**Requirement:** Output all the entries below. Each must match exactly.

**Record excerpts:**
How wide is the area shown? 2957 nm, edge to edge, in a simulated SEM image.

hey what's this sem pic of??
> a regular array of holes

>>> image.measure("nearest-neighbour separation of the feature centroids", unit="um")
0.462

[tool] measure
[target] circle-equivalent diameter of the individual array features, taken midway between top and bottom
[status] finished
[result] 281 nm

**Solution:**
How wide is the area shown? 2957 nm, edge to edge, in a simulated SEM image.

hey what's this sem pic of??
> a regular array of holes

>>> image.measure("nearest-neighbour separation of the feature centroids", unit="um")
0.462

[tool] measure
[target] circle-equivalent diameter of the individual array features, taken midway between top and bottom
[status] finished
[result] 281 nm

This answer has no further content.